## EXCERPTED DATA
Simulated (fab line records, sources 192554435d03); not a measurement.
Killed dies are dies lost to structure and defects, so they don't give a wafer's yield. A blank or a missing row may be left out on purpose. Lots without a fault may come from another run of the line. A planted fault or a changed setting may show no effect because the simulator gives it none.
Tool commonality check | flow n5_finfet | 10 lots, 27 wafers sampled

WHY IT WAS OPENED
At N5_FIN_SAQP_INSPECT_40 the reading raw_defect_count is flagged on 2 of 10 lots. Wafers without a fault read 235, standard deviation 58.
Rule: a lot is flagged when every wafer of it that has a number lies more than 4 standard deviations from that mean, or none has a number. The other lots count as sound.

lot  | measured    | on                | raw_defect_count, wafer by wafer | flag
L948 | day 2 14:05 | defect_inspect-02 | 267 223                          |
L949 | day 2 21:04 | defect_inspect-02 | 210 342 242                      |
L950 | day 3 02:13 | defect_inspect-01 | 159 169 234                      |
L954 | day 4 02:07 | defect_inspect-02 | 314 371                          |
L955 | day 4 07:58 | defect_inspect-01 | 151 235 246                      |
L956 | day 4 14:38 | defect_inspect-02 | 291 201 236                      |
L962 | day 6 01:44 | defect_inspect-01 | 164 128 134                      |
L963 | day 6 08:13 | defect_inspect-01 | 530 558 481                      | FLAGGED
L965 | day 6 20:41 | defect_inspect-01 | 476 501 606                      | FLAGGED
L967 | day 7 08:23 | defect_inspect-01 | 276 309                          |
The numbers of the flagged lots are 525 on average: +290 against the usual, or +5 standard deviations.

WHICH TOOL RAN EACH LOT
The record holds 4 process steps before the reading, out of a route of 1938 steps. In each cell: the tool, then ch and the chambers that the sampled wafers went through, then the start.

## WORK TASK
Give the data back in full, exactly as written.

## WRITTEN REPLY
Simulated (fab line records, sources 192554435d03); not a measurement.
Killed dies are dies lost to structure and defects, so they don't give a wafer's yield. A blank or a missing row may be left out on purpose. Lots without a fault may come from another run of the line. A planted fault or a changed setting may show no effect because the simulator gives it none.
Tool commonality check | flow n5_finfet | 10 lots, 27 wafers sampled

WHY IT WAS OPENED
At N5_FIN_SAQP_INSPECT_40 the reading raw_defect_count is flagged on 2 of 10 lots. Wafers without a fault read 235, standard deviation 58.
Rule: a lot is flagged when every wafer of it that has a number lies more than 4 standard deviations from that mean, or none has a number. The other lots count as sound.

lot  | measured    | on                | raw_defect_count, wafer by wafer | flag
L948 | day 2 14:05 | defect_inspect-02 | 267 223                          |
L949 | day 2 21:04 | defect_inspect-02 | 210 342 242                      |
L950 | day 3 02:13 | defect_inspect-01 | 159 169 234                      |
L954 | day 4 02:07 | defect_inspect-02 | 314 371                          |
L955 | day 4 07:58 | defect_inspect-01 | 151 235 246                      |
L956 | day 4 14:38 | defect_inspect-02 | 291 201 236                      |
L962 | day 6 01:44 | defect_inspect-01 | 164 128 134                      |
L963 | day 6 08:13 | defect_inspect-01 | 530 558 481                      | FLAGGED
L965 | day 6 20:41 | defect_inspect-01 | 476 501 606                      | FLAGGED
L967 | day 7 08:23 | defect_inspect-01 | 276 309                          |
The numbers of the flagged lots are 525 on average: +290 against the usual, or +5 standard deviations.

WHICH TOOL RAN EACH LOT
The record holds 4 process steps before the reading, out of a route of 1938 steps. In each cell: the tool, then ch and the chambers that the sampled wafers went through, then the start.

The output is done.